● ● ● ● ●

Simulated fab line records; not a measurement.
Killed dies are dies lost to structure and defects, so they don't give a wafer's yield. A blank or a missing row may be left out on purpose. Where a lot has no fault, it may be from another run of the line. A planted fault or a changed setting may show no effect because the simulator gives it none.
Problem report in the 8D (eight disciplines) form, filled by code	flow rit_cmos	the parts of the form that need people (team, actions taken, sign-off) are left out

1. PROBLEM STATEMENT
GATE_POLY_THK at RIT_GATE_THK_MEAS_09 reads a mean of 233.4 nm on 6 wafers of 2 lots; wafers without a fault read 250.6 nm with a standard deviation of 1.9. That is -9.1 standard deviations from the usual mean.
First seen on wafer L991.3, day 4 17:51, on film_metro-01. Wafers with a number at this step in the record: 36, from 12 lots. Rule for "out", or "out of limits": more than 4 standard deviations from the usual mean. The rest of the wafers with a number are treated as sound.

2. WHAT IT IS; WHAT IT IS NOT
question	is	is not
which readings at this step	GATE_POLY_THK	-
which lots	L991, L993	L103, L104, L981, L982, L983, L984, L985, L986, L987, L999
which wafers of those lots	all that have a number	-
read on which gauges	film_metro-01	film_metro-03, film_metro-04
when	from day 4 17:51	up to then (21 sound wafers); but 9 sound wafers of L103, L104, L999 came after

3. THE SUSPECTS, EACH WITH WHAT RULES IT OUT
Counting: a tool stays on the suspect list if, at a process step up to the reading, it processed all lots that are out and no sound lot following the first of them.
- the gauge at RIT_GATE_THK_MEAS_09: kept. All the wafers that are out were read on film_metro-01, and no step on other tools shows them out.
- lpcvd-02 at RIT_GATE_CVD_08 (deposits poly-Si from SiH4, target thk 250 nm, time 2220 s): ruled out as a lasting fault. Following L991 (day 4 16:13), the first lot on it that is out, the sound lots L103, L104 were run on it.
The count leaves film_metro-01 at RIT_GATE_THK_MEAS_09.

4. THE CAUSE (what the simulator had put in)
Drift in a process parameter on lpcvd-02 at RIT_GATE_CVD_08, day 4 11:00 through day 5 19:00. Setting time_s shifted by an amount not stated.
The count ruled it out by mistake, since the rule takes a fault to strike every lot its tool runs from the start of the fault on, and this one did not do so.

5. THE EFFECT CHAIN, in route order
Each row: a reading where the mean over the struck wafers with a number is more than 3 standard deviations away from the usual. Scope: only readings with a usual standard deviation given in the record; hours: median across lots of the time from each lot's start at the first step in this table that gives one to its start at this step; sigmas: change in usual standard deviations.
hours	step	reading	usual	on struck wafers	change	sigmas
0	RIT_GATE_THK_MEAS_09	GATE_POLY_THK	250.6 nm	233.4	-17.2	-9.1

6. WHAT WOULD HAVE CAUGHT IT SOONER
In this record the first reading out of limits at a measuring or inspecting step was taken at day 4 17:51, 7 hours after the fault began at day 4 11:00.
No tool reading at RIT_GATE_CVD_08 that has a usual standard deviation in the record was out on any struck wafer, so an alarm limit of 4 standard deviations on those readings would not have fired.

● ● ● ● ●

## Work order
Above is a listing; print exactly its lines from the one with "Each row: a" through the one with "In this record", and no other lines.

## Answer space
Each row: a reading where the mean over the struck wafers with a number is more than 3 standard deviations away from the usual. Scope: only readings with a usual standard deviation given in the record; hours: median across lots of the time from each lot's start at the first step in this table that gives one to its start at this step; sigmas: change in usual standard deviations.
hours	step	reading	usual	on struck wafers	change	sigmas
0	RIT_GATE_THK_MEAS_09	GATE_POLY_THK	250.6 nm	233.4	-17.2	-9.1

6. WHAT WOULD HAVE CAUGHT IT SOONER
In this record the first reading out of limits at a measuring or inspecting step was taken at day 4 17:51, 7 hours after the fault began at day 4 11:00.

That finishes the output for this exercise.